ACTIVITY:
Return verbatim all lines from the first one in the records to the line with "L075.5 | rieMetal-04, 1", both ends kept.

---- SOURCE DATA
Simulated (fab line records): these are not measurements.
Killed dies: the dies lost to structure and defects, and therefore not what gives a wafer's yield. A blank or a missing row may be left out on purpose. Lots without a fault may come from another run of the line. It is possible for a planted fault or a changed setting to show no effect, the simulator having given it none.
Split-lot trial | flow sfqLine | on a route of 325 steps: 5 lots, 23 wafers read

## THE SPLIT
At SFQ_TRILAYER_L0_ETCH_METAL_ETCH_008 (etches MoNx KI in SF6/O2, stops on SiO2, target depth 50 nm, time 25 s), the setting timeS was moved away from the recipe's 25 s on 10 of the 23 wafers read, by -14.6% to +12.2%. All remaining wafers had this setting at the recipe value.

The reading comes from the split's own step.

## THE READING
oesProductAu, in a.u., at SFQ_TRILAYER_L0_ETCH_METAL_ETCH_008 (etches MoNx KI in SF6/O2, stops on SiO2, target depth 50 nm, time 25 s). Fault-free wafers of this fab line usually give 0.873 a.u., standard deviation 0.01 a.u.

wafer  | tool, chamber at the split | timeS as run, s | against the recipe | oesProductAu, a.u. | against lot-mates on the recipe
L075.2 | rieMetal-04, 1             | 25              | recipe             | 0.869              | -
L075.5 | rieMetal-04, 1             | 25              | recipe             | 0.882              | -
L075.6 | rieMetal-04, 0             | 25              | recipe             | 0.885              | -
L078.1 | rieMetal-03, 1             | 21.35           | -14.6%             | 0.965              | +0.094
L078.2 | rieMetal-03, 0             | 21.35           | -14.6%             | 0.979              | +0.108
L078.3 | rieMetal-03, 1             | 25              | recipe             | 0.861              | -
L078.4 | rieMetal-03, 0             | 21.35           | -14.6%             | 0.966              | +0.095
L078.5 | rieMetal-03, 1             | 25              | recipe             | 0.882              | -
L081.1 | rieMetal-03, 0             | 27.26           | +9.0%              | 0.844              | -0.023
--------

EXERCISE ANSWER:
Simulated (fab line records): these are not measurements.
Killed dies: the dies lost to structure and defects, and therefore not what gives a wafer's yield. A blank or a missing row may be left out on purpose. Lots without a fault may come from another run of the line. It is possible for a planted fault or a changed setting to show no effect, the simulator having given it none.
Split-lot trial | flow sfqLine | on a route of 325 steps: 5 lots, 23 wafers read

## THE SPLIT
At SFQ_TRILAYER_L0_ETCH_METAL_ETCH_008 (etches MoNx KI in SF6/O2, stops on SiO2, target depth 50 nm, time 25 s), the setting timeS was moved away from the recipe's 25 s on 10 of the 23 wafers read, by -14.6% to +12.2%. All remaining wafers had this setting at the recipe value.

The reading comes from the split's own step.

## THE READING
oesProductAu, in a.u., at SFQ_TRILAYER_L0_ETCH_METAL_ETCH_008 (etches MoNx KI in SF6/O2, stops on SiO2, target depth 50 nm, time 25 s). Fault-free wafers of this fab line usually give 0.873 a.u., standard deviation 0.01 a.u.

wafer  | tool, chamber at the split | timeS as run, s | against the recipe | oesProductAu, a.u. | against lot-mates on the recipe
L075.2 | rieMetal-04, 1             | 25              | recipe             | 0.869              | -
L075.5 | rieMetal-04, 1             | 25              | recipe             | 0.882              | -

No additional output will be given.